**Exercise**
In this exercise, the data must be written out exactly.

***** Extracted entries *****
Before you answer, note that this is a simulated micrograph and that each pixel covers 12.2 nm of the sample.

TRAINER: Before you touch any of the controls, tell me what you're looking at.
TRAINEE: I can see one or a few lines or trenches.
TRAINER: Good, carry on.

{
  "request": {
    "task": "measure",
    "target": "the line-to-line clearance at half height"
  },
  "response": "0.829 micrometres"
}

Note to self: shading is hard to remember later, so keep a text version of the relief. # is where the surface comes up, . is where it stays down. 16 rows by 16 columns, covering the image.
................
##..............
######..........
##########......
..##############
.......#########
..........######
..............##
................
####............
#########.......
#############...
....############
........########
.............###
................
*****

**Worked solution**
Before you answer, note that this is a simulated micrograph and that each pixel covers 12.2 nm of the sample.

TRAINER: Before you touch any of the controls, tell me what you're looking at.
TRAINEE: I can see one or a few lines or trenches.
TRAINER: Good, carry on.

{
  "request": {
    "task": "measure",
    "target": "the line-to-line clearance at half height"
  },
  "response": "0.829 micrometres"
}

Note to self: shading is hard to remember later, so keep a text version of the relief. # is where the surface comes up, . is where it stays down. 16 rows by 16 columns, covering the image.
................
##..............
######..........
##########......
..##############
.......#########
..........######
..............##
................
####............
#########.......
#############...
....############
........########
.............###
................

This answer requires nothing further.